# [Activity]
Use the entries below and reproduce exactly the lines from the one containing "Each place is" down to the one containing "[FIELD ISO]", both of them included.

** Entries shown follows **

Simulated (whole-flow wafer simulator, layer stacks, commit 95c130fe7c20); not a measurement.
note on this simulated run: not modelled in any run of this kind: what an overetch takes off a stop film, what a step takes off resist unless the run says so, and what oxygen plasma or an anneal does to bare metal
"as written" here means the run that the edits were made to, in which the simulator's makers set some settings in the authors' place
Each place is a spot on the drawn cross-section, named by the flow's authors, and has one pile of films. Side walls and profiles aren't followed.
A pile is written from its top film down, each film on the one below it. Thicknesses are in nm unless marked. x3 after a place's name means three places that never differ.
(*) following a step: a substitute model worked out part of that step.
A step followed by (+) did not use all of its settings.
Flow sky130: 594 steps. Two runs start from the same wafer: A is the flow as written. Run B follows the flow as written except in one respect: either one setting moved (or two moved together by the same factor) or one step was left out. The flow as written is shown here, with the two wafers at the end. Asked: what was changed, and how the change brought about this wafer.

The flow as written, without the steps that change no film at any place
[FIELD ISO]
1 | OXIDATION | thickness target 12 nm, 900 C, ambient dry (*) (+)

** End of Entries shown **

# [Exercise answer]
Each place is a spot on the drawn cross-section, named by the flow's authors, and has one pile of films. Side walls and profiles aren't followed.
A pile is written from its top film down, each film on the one below it. Thicknesses are in nm unless marked. x3 after a place's name means three places that never differ.
(*) following a step: a substitute model worked out part of that step.
A step followed by (+) did not use all of its settings.
Flow sky130: 594 steps. Two runs start from the same wafer: A is the flow as written. Run B follows the flow as written except in one respect: either one setting moved (or two moved together by the same factor) or one step was left out. The flow as written is shown here, with the two wafers at the end. Asked: what was changed, and how the change brought about this wafer.

The flow as written, without the steps that change no film at any place
[FIELD ISO]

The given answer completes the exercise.